## Work instruction
Write out, word for word, the part of the listing below that opens with the line containing "Known beforehand: thickness" and closes with the line containing "R1: film removed, the", keeping both of those lines and adding no others.

## Records supplied
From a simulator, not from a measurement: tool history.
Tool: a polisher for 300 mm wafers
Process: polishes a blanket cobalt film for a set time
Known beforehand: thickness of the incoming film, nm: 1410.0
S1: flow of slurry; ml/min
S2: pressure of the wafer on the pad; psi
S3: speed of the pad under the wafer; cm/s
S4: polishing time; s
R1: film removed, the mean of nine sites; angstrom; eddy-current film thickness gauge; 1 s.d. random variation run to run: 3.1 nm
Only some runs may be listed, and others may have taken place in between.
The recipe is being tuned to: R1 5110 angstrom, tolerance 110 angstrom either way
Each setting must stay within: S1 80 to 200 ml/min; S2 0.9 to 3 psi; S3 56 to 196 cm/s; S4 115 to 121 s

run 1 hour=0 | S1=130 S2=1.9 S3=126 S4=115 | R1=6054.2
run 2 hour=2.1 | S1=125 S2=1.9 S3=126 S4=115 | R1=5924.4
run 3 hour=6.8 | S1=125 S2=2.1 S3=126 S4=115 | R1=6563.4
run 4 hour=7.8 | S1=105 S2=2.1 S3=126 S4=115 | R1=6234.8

## Written reply
Known beforehand: thickness of the incoming film, nm: 1410.0
S1: flow of slurry; ml/min
S2: pressure of the wafer on the pad; psi
S3: speed of the pad under the wafer; cm/s
S4: polishing time; s
R1: film removed, the mean of nine sites; angstrom; eddy-current film thickness gauge; 1 s.d. random variation run to run: 3.1 nm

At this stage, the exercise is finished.